• **Brief**: Your job is to restate each entry word for word.

━━━━━━━━
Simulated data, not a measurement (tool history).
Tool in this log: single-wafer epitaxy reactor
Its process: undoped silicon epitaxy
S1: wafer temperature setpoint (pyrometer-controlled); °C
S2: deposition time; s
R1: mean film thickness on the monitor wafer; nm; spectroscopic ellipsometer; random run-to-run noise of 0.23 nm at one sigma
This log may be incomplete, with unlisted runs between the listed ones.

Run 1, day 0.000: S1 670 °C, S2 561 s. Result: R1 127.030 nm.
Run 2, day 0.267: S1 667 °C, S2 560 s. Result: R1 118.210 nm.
━━━━━━━━

• **Written answer**:
Simulated data, not a measurement (tool history).
Tool in this log: single-wafer epitaxy reactor
Its process: undoped silicon epitaxy
S1: wafer temperature setpoint (pyrometer-controlled); °C
S2: deposition time; s
R1: mean film thickness on the monitor wafer; nm; spectroscopic ellipsometer; random run-to-run noise of 0.23 nm at one sigma
This log may be incomplete, with unlisted runs between the listed ones.

Run 1, day 0.000: S1 670 °C, S2 561 s. Result: R1 127.030 nm.
Run 2, day 0.267: S1 667 °C, S2 560 s. Result: R1 118.210 nm.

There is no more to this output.